** Listed entries **
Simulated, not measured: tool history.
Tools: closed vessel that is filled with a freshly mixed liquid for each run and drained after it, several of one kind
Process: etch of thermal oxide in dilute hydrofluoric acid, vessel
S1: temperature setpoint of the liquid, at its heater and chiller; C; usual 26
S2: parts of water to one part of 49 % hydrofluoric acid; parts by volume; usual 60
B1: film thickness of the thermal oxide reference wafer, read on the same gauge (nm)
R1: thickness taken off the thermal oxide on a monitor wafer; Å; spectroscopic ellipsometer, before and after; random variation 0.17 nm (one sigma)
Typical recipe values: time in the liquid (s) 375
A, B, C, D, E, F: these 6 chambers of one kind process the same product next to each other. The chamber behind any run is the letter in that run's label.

** Task item **
Repeat every entry exactly. Nothing may be dropped.

** Answer section **
Simulated, not measured: tool history.
Tools: closed vessel that is filled with a freshly mixed liquid for each run and drained after it, several of one kind
Process: etch of thermal oxide in dilute hydrofluoric acid, vessel
S1: temperature setpoint of the liquid, at its heater and chiller; C; usual 26
S2: parts of water to one part of 49 % hydrofluoric acid; parts by volume; usual 60
B1: film thickness of the thermal oxide reference wafer, read on the same gauge (nm)
R1: thickness taken off the thermal oxide on a monitor wafer; Å; spectroscopic ellipsometer, before and after; random variation 0.17 nm (one sigma)
Typical recipe values: time in the liquid (s) 375
A, B, C, D, E, F: these 6 chambers of one kind process the same product next to each other. The chamber behind any run is the letter in that run's label.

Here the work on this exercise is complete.